Reproduce the first line of the material below and each line after it, exactly, through the line containing "[TWIN WELL]", and give nothing more.

# [Data for analysis]
++++++++++

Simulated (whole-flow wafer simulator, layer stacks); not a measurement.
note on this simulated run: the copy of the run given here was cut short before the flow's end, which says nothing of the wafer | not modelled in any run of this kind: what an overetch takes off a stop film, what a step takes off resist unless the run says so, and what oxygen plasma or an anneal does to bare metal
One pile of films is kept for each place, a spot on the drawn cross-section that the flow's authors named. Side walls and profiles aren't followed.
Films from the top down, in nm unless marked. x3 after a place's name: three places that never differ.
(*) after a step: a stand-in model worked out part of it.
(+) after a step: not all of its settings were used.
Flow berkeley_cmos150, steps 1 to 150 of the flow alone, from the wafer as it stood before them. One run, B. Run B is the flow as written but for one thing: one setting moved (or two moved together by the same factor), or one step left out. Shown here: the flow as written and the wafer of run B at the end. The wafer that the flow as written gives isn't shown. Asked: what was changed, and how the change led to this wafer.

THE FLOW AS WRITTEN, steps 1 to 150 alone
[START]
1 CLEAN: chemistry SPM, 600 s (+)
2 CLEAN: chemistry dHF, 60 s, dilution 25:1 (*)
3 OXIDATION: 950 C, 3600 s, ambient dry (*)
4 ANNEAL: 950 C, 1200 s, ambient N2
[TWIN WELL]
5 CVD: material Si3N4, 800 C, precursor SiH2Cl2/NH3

++++++++++

# [Answer box]
Simulated (whole-flow wafer simulator, layer stacks); not a measurement.
note on this simulated run: the copy of the run given here was cut short before the flow's end, which says nothing of the wafer | not modelled in any run of this kind: what an overetch takes off a stop film, what a step takes off resist unless the run says so, and what oxygen plasma or an anneal does to bare metal
One pile of films is kept for each place, a spot on the drawn cross-section that the flow's authors named. Side walls and profiles aren't followed.
Films from the top down, in nm unless marked. x3 after a place's name: three places that never differ.
(*) after a step: a stand-in model worked out part of it.
(+) after a step: not all of its settings were used.
Flow berkeley_cmos150, steps 1 to 150 of the flow alone, from the wafer as it stood before them. One run, B. Run B is the flow as written but for one thing: one setting moved (or two moved together by the same factor), or one step left out. Shown here: the flow as written and the wafer of run B at the end. The wafer that the flow as written gives isn't shown. Asked: what was changed, and how the change led to this wafer.

THE FLOW AS WRITTEN, steps 1 to 150 alone
[START]
1 CLEAN: chemistry SPM, 600 s (+)
2 CLEAN: chemistry dHF, 60 s, dilution 25:1 (*)
3 OXIDATION: 950 C, 3600 s, ambient dry (*)
4 ANNEAL: 950 C, 1200 s, ambient N2
[TWIN WELL]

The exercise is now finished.